From the top of the records below down to the line containing "lots that met", reproduce every line exactly.

**Raw data:**
*** Begin section ***
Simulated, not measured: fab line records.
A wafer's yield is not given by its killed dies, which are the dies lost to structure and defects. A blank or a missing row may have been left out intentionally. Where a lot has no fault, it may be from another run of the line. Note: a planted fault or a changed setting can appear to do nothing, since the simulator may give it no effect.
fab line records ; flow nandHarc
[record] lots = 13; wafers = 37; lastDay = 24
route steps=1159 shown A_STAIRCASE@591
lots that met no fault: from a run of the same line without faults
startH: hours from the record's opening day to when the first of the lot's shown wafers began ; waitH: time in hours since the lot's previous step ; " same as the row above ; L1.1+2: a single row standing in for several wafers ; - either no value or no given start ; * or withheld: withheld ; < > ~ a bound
*** End section ***

**Exercise output:**
Simulated, not measured: fab line records.
A wafer's yield is not given by its killed dies, which are the dies lost to structure and defects. A blank or a missing row may have been left out intentionally. Where a lot has no fault, it may be from another run of the line. Note: a planted fault or a changed setting can appear to do nothing, since the simulator may give it no effect.
fab line records ; flow nandHarc
[record] lots = 13; wafers = 37; lastDay = 24
route steps=1159 shown A_STAIRCASE@591
lots that met no fault: from a run of the same line without faults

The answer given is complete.